### REQUIRED ACTION
Write out once more the lines running from the top of the entries below to the line with "grid_size: 32", both ends included.

### INFORMATION SHOWN
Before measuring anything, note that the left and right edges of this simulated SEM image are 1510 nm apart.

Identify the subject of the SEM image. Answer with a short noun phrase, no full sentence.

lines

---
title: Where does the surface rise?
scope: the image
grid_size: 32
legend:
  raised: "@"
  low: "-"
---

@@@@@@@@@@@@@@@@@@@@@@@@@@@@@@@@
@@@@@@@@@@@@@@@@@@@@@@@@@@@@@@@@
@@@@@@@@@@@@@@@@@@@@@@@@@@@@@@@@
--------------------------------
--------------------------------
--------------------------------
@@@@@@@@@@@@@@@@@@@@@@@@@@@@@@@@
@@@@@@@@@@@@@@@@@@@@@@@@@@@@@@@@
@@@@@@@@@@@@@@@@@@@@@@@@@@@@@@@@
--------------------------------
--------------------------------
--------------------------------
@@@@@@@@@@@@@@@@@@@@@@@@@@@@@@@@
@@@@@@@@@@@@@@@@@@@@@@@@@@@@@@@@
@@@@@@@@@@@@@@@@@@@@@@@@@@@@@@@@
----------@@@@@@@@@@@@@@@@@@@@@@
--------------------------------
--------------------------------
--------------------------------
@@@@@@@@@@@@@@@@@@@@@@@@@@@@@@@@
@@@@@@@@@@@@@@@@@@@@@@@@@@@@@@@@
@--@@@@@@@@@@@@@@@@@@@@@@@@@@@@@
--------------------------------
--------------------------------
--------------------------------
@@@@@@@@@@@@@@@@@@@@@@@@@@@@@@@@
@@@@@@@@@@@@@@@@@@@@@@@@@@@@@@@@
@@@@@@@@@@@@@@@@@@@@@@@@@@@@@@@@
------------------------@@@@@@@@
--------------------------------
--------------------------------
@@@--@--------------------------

### EXERCISE OUTPUT
Before measuring anything, note that the left and right edges of this simulated SEM image are 1510 nm apart.

Identify the subject of the SEM image. Answer with a short noun phrase, no full sentence.

lines

---
title: Where does the surface rise?
scope: the image
grid_size: 32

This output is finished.